=== DATA SUPPLIED ===
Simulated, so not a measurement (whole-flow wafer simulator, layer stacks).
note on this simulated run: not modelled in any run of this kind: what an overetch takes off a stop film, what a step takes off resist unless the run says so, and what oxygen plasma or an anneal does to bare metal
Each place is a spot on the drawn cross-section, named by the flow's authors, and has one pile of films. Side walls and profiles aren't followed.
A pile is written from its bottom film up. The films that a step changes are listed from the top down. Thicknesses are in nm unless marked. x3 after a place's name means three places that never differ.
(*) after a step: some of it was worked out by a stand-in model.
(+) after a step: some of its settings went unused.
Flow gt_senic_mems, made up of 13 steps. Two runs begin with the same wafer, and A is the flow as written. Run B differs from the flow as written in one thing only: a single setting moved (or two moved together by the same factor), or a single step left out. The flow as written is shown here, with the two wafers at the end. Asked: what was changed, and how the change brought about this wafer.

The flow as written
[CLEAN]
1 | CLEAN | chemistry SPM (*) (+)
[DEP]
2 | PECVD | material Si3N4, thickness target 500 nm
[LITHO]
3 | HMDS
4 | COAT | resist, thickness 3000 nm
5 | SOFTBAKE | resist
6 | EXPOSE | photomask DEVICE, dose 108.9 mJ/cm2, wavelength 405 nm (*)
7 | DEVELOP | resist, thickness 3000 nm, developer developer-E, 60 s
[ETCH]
===

In the answer, give the lines from the first line of the data through the line with "7 | DEVELOP", exactly as they appear and with no additions.

Simulated, so not a measurement (whole-flow wafer simulator, layer stacks).
note on this simulated run: not modelled in any run of this kind: what an overetch takes off a stop film, what a step takes off resist unless the run says so, and what oxygen plasma or an anneal does to bare metal
Each place is a spot on the drawn cross-section, named by the flow's authors, and has one pile of films. Side walls and profiles aren't followed.
A pile is written from its bottom film up. The films that a step changes are listed from the top down. Thicknesses are in nm unless marked. x3 after a place's name means three places that never differ.
(*) after a step: some of it was worked out by a stand-in model.
(+) after a step: some of its settings went unused.
Flow gt_senic_mems, made up of 13 steps. Two runs begin with the same wafer, and A is the flow as written. Run B differs from the flow as written in one thing only: a single setting moved (or two moved together by the same factor), or a single step left out. The flow as written is shown here, with the two wafers at the end. Asked: what was changed, and how the change brought about this wafer.

The flow as written
[CLEAN]
1 | CLEAN | chemistry SPM (*) (+)
[DEP]
2 | PECVD | material Si3N4, thickness target 500 nm
[LITHO]
3 | HMDS
4 | COAT | resist, thickness 3000 nm
5 | SOFTBAKE | resist
6 | EXPOSE | photomask DEVICE, dose 108.9 mJ/cm2, wavelength 405 nm (*)
7 | DEVELOP | resist, thickness 3000 nm, developer developer-E, 60 s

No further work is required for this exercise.